··········
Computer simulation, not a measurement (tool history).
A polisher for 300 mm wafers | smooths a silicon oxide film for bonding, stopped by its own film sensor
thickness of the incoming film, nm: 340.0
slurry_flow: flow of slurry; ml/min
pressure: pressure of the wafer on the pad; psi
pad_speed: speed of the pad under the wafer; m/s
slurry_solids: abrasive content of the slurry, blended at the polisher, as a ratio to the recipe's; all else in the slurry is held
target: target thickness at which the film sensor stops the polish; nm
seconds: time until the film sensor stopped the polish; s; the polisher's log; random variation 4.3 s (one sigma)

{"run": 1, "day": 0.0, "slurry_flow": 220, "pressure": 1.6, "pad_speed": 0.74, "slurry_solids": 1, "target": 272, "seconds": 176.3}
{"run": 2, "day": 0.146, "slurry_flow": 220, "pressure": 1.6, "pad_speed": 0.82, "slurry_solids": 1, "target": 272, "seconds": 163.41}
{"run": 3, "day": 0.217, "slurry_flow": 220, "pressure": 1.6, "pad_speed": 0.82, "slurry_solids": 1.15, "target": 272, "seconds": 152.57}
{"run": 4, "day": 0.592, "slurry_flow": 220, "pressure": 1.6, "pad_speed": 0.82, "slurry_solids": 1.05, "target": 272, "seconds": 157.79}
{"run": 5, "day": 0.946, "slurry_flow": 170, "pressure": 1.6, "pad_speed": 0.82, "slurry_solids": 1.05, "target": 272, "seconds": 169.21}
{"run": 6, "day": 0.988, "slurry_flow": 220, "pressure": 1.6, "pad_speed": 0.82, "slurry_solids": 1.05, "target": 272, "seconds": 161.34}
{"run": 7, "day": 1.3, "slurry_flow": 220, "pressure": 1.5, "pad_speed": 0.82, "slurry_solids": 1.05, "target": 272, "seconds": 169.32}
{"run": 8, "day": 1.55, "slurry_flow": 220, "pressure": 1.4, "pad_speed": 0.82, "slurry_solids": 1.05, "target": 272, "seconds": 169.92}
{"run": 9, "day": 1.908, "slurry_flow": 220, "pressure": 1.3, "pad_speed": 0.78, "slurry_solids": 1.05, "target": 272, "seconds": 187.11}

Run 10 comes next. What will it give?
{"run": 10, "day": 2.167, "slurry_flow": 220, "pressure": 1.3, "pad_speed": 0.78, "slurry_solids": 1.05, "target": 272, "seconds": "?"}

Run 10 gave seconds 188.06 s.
··········

Your task is to retype the entries verbatim, starting with the line that holds "thickness of the incoming film, nm: 340.0" and stopping after the line that holds "target: target thickness".

EXERCISE SOLUTION:
thickness of the incoming film, nm: 340.0
slurry_flow: flow of slurry; ml/min
pressure: pressure of the wafer on the pad; psi
pad_speed: speed of the pad under the wafer; m/s
slurry_solids: abrasive content of the slurry, blended at the polisher, as a ratio to the recipe's; all else in the slurry is held
target: target thickness at which the film sensor stops the polish; nm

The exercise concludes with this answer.